Dataset Block Start

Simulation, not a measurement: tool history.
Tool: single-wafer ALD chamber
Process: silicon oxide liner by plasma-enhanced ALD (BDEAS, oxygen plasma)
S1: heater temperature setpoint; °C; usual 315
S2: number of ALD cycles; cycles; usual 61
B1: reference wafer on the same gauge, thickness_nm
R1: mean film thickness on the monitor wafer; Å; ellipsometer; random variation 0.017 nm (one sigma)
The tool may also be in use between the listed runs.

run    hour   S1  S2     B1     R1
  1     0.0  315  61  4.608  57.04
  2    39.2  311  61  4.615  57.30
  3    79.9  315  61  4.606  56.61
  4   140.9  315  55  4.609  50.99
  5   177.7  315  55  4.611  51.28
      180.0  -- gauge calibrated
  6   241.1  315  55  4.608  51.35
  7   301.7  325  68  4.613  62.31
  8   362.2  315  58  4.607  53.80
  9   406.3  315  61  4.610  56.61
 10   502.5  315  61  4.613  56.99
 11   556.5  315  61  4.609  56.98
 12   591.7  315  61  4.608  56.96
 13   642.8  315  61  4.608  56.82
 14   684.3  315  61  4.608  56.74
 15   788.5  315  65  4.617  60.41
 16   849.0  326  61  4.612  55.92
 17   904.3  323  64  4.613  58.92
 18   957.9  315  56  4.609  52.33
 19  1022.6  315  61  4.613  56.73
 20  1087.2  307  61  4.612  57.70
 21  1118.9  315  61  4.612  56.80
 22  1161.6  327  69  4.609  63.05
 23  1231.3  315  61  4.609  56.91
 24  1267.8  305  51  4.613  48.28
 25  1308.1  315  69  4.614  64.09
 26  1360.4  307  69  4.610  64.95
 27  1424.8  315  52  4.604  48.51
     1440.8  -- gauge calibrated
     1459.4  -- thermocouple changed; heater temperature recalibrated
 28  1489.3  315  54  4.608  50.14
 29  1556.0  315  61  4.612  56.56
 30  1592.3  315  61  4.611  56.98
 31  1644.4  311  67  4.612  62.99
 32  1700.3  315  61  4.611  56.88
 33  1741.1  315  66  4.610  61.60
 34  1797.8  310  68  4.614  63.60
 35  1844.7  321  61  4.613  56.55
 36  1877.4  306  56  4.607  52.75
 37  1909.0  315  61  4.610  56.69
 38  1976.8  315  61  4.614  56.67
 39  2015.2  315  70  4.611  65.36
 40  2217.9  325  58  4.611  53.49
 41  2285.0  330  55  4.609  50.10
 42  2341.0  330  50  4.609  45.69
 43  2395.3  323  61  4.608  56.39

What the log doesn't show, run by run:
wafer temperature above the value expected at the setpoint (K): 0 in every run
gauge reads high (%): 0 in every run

Dataset Block End

Everything above from the line with "What the log" to the line with "wafer temperature above", both included, must be repeated exactly, and nothing outside that range.

_Solution_
What the log doesn't show, run by run:
wafer temperature above the value expected at the setpoint (K): 0 in every run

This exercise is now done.